▸ **BRIEF**
Reproduce the material that follows, please, but only from its first line to the line containing "start_h: start of", inclusive.

▸ **EXTRACTED DATA**
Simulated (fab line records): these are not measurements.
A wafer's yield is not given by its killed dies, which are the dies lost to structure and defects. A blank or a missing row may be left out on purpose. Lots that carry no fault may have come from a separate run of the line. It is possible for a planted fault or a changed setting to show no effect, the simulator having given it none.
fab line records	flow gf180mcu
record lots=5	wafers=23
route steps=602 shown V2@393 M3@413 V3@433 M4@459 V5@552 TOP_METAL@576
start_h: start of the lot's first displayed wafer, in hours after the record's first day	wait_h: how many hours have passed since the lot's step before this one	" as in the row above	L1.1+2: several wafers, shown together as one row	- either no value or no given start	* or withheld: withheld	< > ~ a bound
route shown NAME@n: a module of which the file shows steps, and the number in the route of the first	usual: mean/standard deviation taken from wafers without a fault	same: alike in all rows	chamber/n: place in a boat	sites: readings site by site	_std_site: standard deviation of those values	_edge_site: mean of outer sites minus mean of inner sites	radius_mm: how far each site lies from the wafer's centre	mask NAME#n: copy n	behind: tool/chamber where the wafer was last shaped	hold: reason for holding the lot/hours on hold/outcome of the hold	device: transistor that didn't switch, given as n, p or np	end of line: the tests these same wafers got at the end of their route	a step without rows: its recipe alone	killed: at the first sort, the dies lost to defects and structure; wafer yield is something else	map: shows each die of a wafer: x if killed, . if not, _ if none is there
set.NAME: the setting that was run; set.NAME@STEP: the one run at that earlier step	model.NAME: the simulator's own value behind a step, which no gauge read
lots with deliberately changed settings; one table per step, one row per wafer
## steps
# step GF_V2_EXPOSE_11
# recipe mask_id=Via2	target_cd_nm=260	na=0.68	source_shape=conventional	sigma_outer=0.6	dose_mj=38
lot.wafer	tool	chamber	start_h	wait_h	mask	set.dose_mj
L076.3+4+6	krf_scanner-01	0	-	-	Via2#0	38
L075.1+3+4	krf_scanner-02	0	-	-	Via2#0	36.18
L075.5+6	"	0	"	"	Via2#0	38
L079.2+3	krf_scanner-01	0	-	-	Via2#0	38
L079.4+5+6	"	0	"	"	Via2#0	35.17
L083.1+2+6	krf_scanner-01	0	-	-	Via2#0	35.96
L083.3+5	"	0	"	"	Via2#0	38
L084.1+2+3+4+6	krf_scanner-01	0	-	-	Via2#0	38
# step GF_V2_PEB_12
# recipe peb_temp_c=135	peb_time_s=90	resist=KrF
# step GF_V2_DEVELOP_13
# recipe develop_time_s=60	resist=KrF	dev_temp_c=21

▸ **WRITTEN SOLUTION**
Simulated (fab line records): these are not measurements.
A wafer's yield is not given by its killed dies, which are the dies lost to structure and defects. A blank or a missing row may be left out on purpose. Lots that carry no fault may have come from a separate run of the line. It is possible for a planted fault or a changed setting to show no effect, the simulator having given it none.
fab line records	flow gf180mcu
record lots=5	wafers=23
route steps=602 shown V2@393 M3@413 V3@433 M4@459 V5@552 TOP_METAL@576
start_h: start of the lot's first displayed wafer, in hours after the record's first day	wait_h: how many hours have passed since the lot's step before this one	" as in the row above	L1.1+2: several wafers, shown together as one row	- either no value or no given start	* or withheld: withheld	< > ~ a bound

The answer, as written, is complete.